» **Work request**: Copy out, unchanged, every line from the start of the records to the line that contains "Process run on", and stop there.

» **Extracted entries**:
((

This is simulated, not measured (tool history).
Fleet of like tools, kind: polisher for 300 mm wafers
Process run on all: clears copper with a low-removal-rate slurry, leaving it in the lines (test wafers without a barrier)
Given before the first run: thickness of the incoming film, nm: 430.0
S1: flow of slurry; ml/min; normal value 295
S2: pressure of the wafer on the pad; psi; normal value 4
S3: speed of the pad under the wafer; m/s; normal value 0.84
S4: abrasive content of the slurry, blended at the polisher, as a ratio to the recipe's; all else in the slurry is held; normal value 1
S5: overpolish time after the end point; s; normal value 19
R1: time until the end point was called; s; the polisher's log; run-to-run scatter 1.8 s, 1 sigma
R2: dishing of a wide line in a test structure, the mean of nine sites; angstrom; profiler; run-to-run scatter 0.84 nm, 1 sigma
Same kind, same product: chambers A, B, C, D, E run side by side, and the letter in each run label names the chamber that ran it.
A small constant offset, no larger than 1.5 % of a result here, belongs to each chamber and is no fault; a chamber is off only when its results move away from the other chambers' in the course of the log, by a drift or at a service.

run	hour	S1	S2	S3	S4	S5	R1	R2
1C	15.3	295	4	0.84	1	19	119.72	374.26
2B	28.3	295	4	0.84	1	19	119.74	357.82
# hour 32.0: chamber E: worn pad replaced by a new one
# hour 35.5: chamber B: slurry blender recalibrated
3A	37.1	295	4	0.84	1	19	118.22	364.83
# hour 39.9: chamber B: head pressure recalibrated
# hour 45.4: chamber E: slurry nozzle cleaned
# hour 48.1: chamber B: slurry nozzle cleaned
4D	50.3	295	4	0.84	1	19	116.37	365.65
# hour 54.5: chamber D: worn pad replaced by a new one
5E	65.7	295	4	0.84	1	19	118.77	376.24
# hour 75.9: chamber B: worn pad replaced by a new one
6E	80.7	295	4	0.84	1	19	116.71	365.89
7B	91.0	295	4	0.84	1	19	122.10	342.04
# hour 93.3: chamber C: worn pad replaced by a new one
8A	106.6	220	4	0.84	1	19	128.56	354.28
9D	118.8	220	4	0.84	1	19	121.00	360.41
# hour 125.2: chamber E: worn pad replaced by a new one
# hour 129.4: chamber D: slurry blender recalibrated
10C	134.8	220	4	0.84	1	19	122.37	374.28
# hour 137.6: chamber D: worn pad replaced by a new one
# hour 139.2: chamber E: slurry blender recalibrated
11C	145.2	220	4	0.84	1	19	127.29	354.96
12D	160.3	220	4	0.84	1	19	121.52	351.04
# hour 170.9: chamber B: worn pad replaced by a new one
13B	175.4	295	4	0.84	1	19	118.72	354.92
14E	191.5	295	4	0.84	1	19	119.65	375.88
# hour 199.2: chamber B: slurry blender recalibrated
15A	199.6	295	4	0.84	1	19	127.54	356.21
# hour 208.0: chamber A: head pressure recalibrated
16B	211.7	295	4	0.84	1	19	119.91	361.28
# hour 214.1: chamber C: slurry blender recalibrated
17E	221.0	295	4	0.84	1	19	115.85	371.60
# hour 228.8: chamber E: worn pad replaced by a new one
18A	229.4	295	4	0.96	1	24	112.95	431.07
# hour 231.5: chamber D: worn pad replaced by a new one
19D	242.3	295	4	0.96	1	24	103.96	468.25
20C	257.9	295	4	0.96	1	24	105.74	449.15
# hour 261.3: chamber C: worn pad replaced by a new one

))

» **Problem solution**:
This is simulated, not measured (tool history).
Fleet of like tools, kind: polisher for 300 mm wafers
Process run on all: clears copper with a low-removal-rate slurry, leaving it in the lines (test wafers without a barrier)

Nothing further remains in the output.